» Assigned task
Write out again, exactly, the lines of the listing below from the first one through the one that contains "Pictured: cross-section cut, 300", and no other lines.

= Beginning of Section =

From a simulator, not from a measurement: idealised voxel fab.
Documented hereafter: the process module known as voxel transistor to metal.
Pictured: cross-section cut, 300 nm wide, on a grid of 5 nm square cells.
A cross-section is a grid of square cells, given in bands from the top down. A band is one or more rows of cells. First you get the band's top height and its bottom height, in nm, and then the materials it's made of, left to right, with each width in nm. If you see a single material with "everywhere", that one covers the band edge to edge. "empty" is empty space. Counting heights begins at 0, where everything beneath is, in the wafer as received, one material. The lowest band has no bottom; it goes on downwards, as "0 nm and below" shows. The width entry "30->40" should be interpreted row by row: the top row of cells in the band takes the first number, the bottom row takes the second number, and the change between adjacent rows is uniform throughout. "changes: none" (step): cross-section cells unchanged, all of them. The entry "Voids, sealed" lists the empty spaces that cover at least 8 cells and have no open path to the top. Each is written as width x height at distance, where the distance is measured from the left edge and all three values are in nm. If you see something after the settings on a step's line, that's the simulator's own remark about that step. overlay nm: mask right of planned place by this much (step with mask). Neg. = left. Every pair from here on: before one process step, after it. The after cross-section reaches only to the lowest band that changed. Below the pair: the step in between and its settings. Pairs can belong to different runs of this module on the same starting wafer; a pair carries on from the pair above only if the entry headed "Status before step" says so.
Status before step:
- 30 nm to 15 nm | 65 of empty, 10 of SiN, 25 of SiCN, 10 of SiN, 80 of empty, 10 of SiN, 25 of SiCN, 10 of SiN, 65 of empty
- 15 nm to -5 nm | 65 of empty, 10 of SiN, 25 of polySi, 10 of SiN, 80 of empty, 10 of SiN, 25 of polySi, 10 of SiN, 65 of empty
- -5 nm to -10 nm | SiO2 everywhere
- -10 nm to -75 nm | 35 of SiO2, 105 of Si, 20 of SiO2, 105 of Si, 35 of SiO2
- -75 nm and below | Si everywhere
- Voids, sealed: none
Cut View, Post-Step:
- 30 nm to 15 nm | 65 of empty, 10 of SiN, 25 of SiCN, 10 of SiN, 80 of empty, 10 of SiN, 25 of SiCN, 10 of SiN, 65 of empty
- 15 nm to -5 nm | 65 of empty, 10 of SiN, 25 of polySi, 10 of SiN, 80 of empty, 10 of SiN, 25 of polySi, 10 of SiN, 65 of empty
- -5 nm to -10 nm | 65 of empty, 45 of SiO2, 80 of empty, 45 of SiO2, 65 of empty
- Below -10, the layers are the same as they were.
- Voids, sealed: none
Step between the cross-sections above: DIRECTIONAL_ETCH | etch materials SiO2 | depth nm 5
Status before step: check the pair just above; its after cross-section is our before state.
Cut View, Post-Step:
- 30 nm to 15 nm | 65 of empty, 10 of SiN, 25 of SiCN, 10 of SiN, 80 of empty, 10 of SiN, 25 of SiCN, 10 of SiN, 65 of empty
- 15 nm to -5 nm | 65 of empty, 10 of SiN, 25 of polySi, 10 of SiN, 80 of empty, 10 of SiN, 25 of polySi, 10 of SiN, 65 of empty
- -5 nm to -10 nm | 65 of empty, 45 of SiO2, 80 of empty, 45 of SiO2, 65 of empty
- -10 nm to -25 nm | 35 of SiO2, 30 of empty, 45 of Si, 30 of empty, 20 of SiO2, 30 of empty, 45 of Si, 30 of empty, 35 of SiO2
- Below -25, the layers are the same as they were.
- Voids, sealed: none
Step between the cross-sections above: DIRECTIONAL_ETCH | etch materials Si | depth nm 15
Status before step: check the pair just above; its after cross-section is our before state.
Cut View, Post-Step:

= End of Section =

» Exercise result
From a simulator, not from a measurement: idealised voxel fab.
Documented hereafter: the process module known as voxel transistor to metal.
Pictured: cross-section cut, 300 nm wide, on a grid of 5 nm square cells.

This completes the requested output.